- Recorded data:
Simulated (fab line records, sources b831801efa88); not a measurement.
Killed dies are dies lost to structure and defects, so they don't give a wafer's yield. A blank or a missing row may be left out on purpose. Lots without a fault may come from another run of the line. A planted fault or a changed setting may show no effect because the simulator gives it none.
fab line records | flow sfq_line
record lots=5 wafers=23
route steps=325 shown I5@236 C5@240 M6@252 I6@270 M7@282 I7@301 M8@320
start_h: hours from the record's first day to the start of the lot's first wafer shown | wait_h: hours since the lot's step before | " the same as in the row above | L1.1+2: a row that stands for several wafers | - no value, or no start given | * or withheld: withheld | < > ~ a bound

- Required action:
Will you return exactly the lines above from the one with "record lots=5 wafers=23" down to the one with "route steps=325 shown", counting both as part of the range?

- Response area:
record lots=5 wafers=23
route steps=325 shown I5@236 C5@240 M6@252 I6@270 M7@282 I7@301 M8@320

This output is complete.